═══ Dataset excerpts

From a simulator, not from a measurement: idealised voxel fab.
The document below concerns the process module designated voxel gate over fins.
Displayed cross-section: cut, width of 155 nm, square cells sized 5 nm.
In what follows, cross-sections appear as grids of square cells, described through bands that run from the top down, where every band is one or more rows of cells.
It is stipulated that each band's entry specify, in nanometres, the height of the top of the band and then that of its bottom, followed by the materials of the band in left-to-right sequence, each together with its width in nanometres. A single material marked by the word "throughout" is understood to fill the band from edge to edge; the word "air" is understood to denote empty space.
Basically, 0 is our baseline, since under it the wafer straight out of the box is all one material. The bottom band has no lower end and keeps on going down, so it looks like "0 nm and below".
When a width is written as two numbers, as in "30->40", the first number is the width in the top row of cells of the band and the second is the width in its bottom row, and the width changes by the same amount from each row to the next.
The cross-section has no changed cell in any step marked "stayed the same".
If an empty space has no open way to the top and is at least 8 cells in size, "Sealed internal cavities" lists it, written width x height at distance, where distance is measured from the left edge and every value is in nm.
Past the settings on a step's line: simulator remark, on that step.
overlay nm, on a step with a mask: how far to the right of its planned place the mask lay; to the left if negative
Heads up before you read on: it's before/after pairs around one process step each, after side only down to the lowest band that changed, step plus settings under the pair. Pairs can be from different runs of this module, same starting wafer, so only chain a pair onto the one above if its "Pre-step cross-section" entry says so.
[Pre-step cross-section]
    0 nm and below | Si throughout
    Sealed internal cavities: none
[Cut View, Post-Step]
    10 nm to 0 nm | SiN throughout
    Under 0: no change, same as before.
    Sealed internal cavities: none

══════

● **Task item**: Transcribe, please, every line from the first line of the listing above through the line with "Under 0: no change, same as before.". Keep both ends and nothing else.

● **Written reply**:
From a simulator, not from a measurement: idealised voxel fab.
The document below concerns the process module designated voxel gate over fins.
Displayed cross-section: cut, width of 155 nm, square cells sized 5 nm.
In what follows, cross-sections appear as grids of square cells, described through bands that run from the top down, where every band is one or more rows of cells.
It is stipulated that each band's entry specify, in nanometres, the height of the top of the band and then that of its bottom, followed by the materials of the band in left-to-right sequence, each together with its width in nanometres. A single material marked by the word "throughout" is understood to fill the band from edge to edge; the word "air" is understood to denote empty space.
Basically, 0 is our baseline, since under it the wafer straight out of the box is all one material. The bottom band has no lower end and keeps on going down, so it looks like "0 nm and below".
When a width is written as two numbers, as in "30->40", the first number is the width in the top row of cells of the band and the second is the width in its bottom row, and the width changes by the same amount from each row to the next.
The cross-section has no changed cell in any step marked "stayed the same".
If an empty space has no open way to the top and is at least 8 cells in size, "Sealed internal cavities" lists it, written width x height at distance, where distance is measured from the left edge and every value is in nm.
Past the settings on a step's line: simulator remark, on that step.
overlay nm, on a step with a mask: how far to the right of its planned place the mask lay; to the left if negative
Heads up before you read on: it's before/after pairs around one process step each, after side only down to the lowest band that changed, step plus settings under the pair. Pairs can be from different runs of this module, same starting wafer, so only chain a pair onto the one above if its "Pre-step cross-section" entry says so.
[Pre-step cross-section]
    0 nm and below | Si throughout
    Sealed internal cavities: none
[Cut View, Post-Step]
    10 nm to 0 nm | SiN throughout
    Under 0: no change, same as before.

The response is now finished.